- [REQUIRED ACTION]: Would you quote the material below from its first line through the line containing "At each step", exactly and with both ends included?

- [DATA RECORDS]:
————

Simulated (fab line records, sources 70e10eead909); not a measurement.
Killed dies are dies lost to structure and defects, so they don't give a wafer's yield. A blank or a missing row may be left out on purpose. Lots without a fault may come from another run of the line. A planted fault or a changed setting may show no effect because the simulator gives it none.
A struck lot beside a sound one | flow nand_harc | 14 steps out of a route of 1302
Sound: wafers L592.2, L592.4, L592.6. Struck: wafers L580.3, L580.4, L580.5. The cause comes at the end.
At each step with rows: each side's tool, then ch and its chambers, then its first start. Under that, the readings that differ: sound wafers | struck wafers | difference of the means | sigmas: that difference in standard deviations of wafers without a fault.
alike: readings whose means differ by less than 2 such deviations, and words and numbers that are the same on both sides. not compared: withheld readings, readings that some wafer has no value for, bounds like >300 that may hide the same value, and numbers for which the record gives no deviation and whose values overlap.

————

- [YOUR SOLUTION]:
Simulated (fab line records, sources 70e10eead909); not a measurement.
Killed dies are dies lost to structure and defects, so they don't give a wafer's yield. A blank or a missing row may be left out on purpose. Lots without a fault may come from another run of the line. A planted fault or a changed setting may show no effect because the simulator gives it none.
A struck lot beside a sound one | flow nand_harc | 14 steps out of a route of 1302
Sound: wafers L592.2, L592.4, L592.6. Struck: wafers L580.3, L580.4, L580.5. The cause comes at the end.
At each step with rows: each side's tool, then ch and its chambers, then its first start. Under that, the readings that differ: sound wafers | struck wafers | difference of the means | sigmas: that difference in standard deviations of wafers without a fault.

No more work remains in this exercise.